Activity: Each line from the start of the records through the line containing "3. Determine the" is to be transcribed exactly, and no other line is to be included.

[Supplied data — start]

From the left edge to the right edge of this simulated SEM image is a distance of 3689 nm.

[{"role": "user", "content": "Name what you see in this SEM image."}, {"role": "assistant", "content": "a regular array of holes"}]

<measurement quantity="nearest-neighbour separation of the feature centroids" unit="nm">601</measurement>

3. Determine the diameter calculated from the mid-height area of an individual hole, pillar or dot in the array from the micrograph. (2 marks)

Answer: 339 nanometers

[Supplied data — finish]

Reply:
From the left edge to the right edge of this simulated SEM image is a distance of 3689 nm.

[{"role": "user", "content": "Name what you see in this SEM image."}, {"role": "assistant", "content": "a regular array of holes"}]

<measurement quantity="nearest-neighbour separation of the feature centroids" unit="nm">601</measurement>

3. Determine the diameter calculated from the mid-height area of an individual hole, pillar or dot in the array from the micrograph. (2 marks)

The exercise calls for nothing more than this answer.